## [MATERIAL PROVIDED]
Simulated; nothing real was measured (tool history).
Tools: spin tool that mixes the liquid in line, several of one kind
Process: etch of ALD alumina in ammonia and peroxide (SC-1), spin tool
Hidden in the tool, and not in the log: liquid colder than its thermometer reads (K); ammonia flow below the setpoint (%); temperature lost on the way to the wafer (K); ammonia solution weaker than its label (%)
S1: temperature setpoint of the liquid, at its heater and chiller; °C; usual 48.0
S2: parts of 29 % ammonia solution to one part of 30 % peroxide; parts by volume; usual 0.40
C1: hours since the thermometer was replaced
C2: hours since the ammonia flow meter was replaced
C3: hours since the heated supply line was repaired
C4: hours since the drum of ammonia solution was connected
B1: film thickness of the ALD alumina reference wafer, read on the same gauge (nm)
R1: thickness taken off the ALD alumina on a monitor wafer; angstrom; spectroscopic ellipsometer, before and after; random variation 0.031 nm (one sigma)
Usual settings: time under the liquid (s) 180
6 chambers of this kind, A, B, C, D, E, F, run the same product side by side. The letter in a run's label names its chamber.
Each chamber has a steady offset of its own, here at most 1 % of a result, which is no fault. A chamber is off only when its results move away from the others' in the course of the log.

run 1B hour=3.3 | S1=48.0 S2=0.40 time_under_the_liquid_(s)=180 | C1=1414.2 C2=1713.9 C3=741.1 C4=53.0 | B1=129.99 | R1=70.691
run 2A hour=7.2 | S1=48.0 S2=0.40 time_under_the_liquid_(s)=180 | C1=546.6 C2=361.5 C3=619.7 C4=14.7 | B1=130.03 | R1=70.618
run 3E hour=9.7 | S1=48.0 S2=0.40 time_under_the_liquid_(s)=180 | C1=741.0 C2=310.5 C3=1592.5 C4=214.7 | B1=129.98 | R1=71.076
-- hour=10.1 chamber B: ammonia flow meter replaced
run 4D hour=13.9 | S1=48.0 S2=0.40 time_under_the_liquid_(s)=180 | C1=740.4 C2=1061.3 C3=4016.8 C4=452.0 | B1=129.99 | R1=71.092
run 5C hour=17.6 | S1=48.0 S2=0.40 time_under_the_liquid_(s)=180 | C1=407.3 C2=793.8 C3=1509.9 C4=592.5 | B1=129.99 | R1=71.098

## [REQUIRED ACTION]
Using the records above, set down exactly the lines from the one with "B1: film thickness" through the one with "Usual settings: time under the liquid (s) 180", inclusive, and nothing more.

## [YOUR RESPONSE]
B1: film thickness of the ALD alumina reference wafer, read on the same gauge (nm)
R1: thickness taken off the ALD alumina on a monitor wafer; angstrom; spectroscopic ellipsometer, before and after; random variation 0.031 nm (one sigma)
Usual settings: time under the liquid (s) 180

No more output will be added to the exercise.